All of the lines below should be copied word for word.

- Records supplied
------------
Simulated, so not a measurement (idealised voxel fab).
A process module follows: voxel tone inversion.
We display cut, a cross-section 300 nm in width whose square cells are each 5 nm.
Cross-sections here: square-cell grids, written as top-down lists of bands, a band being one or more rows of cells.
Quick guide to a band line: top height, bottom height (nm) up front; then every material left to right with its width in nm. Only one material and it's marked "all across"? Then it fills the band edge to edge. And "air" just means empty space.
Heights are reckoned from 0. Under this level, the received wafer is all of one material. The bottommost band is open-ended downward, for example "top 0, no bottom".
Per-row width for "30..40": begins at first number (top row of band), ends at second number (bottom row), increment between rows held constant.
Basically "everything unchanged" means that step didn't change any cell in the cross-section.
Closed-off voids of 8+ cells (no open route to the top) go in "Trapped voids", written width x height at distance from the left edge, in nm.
------------

- Exercise solution
Simulated, so not a measurement (idealised voxel fab).
A process module follows: voxel tone inversion.
We display cut, a cross-section 300 nm in width whose square cells are each 5 nm.
Cross-sections here: square-cell grids, written as top-down lists of bands, a band being one or more rows of cells.
Quick guide to a band line: top height, bottom height (nm) up front; then every material left to right with its width in nm. Only one material and it's marked "all across"? Then it fills the band edge to edge. And "air" just means empty space.
Heights are reckoned from 0. Under this level, the received wafer is all of one material. The bottommost band is open-ended downward, for example "top 0, no bottom".
Per-row width for "30..40": begins at first number (top row of band), ends at second number (bottom row), increment between rows held constant.
Basically "everything unchanged" means that step didn't change any cell in the cross-section.
Closed-off voids of 8+ cells (no open route to the top) go in "Trapped voids", written width x height at distance from the left edge, in nm.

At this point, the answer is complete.